# ACTION ITEM:
The line containing "force that shears a chip off (N): shear" marks the end: quote every line from the start of the records below through it, word for word.

↓
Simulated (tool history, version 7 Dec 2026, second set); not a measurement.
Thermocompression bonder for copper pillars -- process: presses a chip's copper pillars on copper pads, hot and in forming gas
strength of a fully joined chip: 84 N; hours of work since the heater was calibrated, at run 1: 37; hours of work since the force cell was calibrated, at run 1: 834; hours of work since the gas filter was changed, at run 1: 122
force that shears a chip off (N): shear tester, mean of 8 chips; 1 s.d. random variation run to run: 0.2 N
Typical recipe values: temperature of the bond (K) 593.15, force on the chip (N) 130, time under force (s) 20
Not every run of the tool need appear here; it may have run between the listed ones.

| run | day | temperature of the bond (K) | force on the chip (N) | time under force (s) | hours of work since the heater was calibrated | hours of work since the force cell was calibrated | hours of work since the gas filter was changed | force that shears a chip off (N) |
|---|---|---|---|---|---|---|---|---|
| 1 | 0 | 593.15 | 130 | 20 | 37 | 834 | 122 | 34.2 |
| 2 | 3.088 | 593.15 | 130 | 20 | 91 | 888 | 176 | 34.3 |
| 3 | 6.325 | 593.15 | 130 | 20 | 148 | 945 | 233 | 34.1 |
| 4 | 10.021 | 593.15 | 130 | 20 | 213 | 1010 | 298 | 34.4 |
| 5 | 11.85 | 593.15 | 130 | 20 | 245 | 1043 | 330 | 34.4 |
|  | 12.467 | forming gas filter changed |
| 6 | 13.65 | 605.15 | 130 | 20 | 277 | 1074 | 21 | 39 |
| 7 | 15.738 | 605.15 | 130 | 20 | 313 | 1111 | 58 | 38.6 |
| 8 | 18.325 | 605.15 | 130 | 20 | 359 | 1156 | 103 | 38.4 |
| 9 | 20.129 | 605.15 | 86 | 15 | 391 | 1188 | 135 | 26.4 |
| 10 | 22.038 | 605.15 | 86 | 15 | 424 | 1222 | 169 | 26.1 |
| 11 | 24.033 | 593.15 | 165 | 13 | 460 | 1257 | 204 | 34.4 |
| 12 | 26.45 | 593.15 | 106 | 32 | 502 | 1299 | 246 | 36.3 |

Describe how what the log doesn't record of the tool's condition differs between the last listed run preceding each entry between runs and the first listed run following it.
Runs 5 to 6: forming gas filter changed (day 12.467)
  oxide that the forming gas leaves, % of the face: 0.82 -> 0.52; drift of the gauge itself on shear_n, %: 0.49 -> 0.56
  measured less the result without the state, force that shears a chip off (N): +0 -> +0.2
↑

# ANSWER BOX:
Simulated (tool history, version 7 Dec 2026, second set); not a measurement.
Thermocompression bonder for copper pillars -- process: presses a chip's copper pillars on copper pads, hot and in forming gas
strength of a fully joined chip: 84 N; hours of work since the heater was calibrated, at run 1: 37; hours of work since the force cell was calibrated, at run 1: 834; hours of work since the gas filter was changed, at run 1: 122
force that shears a chip off (N): shear tester, mean of 8 chips; 1 s.d. random variation run to run: 0.2 N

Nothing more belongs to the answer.